Top of Provided data

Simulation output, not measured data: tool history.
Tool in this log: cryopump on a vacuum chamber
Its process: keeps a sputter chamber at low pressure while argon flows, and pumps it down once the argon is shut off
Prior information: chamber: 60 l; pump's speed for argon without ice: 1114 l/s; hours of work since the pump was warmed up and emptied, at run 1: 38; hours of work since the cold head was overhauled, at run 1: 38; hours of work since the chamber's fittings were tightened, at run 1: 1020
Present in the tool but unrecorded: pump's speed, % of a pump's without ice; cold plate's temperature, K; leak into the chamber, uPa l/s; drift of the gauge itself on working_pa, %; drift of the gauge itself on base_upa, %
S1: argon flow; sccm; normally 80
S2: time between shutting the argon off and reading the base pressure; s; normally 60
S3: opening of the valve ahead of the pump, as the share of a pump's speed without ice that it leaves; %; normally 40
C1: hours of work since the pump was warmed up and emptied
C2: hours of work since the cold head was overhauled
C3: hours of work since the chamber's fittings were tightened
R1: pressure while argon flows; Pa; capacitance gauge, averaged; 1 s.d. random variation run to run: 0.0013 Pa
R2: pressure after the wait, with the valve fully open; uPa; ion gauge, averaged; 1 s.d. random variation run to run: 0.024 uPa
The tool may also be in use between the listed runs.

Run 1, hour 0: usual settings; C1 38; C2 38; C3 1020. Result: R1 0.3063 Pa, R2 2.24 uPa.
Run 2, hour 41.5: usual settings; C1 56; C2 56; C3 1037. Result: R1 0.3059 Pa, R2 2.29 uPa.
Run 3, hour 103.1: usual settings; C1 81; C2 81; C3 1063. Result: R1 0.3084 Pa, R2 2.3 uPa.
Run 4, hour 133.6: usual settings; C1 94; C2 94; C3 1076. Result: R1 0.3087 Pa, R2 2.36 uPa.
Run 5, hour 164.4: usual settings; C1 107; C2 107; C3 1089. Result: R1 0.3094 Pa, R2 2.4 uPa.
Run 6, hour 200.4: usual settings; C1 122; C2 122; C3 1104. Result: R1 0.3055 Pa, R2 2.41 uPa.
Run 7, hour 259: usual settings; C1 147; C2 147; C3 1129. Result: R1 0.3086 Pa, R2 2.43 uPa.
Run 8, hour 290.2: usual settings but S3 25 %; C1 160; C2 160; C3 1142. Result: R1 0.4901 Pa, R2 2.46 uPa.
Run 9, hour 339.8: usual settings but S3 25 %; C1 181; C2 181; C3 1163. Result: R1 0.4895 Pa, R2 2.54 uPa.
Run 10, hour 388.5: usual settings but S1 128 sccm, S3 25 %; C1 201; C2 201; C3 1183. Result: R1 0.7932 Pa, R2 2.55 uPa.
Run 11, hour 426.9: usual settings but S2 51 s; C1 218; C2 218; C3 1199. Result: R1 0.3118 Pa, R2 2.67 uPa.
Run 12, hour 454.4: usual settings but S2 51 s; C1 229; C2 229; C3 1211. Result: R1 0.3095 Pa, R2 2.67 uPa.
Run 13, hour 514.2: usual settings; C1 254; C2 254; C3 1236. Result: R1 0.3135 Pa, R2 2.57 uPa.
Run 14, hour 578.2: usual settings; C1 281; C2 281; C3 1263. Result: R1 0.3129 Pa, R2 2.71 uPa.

Bottom of Provided data

— Work item —
Would you retype the lines above from the one with "C2: hours of" down to the one with "Run 2, hour", word for word, both ends included and no other lines?

— Answer area —
C2: hours of work since the cold head was overhauled
C3: hours of work since the chamber's fittings were tightened
R1: pressure while argon flows; Pa; capacitance gauge, averaged; 1 s.d. random variation run to run: 0.0013 Pa
R2: pressure after the wait, with the valve fully open; uPa; ion gauge, averaged; 1 s.d. random variation run to run: 0.024 uPa
The tool may also be in use between the listed runs.

Run 1, hour 0: usual settings; C1 38; C2 38; C3 1020. Result: R1 0.3063 Pa, R2 2.24 uPa.
Run 2, hour 41.5: usual settings; C1 56; C2 56; C3 1037. Result: R1 0.3059 Pa, R2 2.29 uPa.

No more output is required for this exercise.